Given entries —

== Segment start ==

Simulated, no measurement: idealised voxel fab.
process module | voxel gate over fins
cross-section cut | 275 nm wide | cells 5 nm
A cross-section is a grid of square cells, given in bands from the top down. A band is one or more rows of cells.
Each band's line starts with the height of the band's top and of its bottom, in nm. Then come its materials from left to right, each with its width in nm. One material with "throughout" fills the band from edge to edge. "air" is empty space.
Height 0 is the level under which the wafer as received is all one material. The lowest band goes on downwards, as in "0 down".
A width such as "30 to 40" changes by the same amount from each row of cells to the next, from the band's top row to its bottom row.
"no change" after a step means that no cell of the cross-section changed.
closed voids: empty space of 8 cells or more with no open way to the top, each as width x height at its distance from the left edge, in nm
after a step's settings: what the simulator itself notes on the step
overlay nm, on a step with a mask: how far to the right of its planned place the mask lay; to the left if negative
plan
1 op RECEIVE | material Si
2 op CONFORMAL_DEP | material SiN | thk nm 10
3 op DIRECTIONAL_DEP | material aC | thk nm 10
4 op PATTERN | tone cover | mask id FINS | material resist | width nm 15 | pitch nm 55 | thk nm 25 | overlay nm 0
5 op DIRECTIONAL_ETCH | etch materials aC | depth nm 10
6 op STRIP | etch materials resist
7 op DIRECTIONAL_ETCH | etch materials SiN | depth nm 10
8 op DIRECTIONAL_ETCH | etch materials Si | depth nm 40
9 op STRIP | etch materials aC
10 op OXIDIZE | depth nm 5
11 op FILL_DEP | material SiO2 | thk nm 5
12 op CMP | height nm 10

== Segment end ==

Action item —
Every line from the top of the material above through the line holding "11 op FILL_DEP | material SiO2 | thk nm 5" should be reproduced word for word, and nothing beyond it.

Your solution —
Simulated, no measurement: idealised voxel fab.
process module | voxel gate over fins
cross-section cut | 275 nm wide | cells 5 nm
A cross-section is a grid of square cells, given in bands from the top down. A band is one or more rows of cells.
Each band's line starts with the height of the band's top and of its bottom, in nm. Then come its materials from left to right, each with its width in nm. One material with "throughout" fills the band from edge to edge. "air" is empty space.
Height 0 is the level under which the wafer as received is all one material. The lowest band goes on downwards, as in "0 down".
A width such as "30 to 40" changes by the same amount from each row of cells to the next, from the band's top row to its bottom row.
"no change" after a step means that no cell of the cross-section changed.
closed voids: empty space of 8 cells or more with no open way to the top, each as width x height at its distance from the left edge, in nm
after a step's settings: what the simulator itself notes on the step
overlay nm, on a step with a mask: how far to the right of its planned place the mask lay; to the left if negative
plan
1 op RECEIVE | material Si
2 op CONFORMAL_DEP | material SiN | thk nm 10
3 op DIRECTIONAL_DEP | material aC | thk nm 10
4 op PATTERN | tone cover | mask id FINS | material resist | width nm 15 | pitch nm 55 | thk nm 25 | overlay nm 0
5 op DIRECTIONAL_ETCH | etch materials aC | depth nm 10
6 op STRIP | etch materials resist
7 op DIRECTIONAL_ETCH | etch materials SiN | depth nm 10
8 op DIRECTIONAL_ETCH | etch materials Si | depth nm 40
9 op STRIP | etch materials aC
10 op OXIDIZE | depth nm 5
11 op FILL_DEP | material SiO2 | thk nm 5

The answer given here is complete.